--------------------------------

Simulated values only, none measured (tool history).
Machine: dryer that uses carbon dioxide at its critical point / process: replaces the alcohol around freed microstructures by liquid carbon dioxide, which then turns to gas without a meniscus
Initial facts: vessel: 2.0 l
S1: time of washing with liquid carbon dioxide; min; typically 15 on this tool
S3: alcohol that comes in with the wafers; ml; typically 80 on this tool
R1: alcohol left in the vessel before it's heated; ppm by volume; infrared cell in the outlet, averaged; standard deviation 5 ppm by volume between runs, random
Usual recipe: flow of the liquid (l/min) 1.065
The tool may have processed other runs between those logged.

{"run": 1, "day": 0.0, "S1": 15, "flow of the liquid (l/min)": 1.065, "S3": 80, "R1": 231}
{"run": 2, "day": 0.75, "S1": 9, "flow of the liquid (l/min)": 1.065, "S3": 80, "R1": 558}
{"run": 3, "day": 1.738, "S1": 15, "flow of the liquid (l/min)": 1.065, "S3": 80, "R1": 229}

--------------------------------

ASSIGNMENT: Within the listing above, give again exactly every line from the line with "R1: alcohol left" through the line with "The tool may", both included, and no other line.

TASK RESPONSE:
R1: alcohol left in the vessel before it's heated; ppm by volume; infrared cell in the outlet, averaged; standard deviation 5 ppm by volume between runs, random
Usual recipe: flow of the liquid (l/min) 1.065
The tool may have processed other runs between those logged.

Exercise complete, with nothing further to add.